#### [WORK ORDER]
In the data below, one line contains "Aim: to find" and a later one contains "The space CD". Print both, with every line between them, exactly and alone.

(RECORD EXTRACTS)
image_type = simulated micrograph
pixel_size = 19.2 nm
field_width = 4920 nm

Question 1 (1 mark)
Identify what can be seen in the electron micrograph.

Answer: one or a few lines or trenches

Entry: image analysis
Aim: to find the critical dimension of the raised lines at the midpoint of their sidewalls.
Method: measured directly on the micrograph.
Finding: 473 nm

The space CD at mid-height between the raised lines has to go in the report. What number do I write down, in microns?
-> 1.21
(End RECORD EXTRACTS)

#### [ANSWER SECTION]
Aim: to find the critical dimension of the raised lines at the midpoint of their sidewalls.
Method: measured directly on the micrograph.
Finding: 473 nm

The space CD at mid-height between the raised lines has to go in the report. What number do I write down, in microns?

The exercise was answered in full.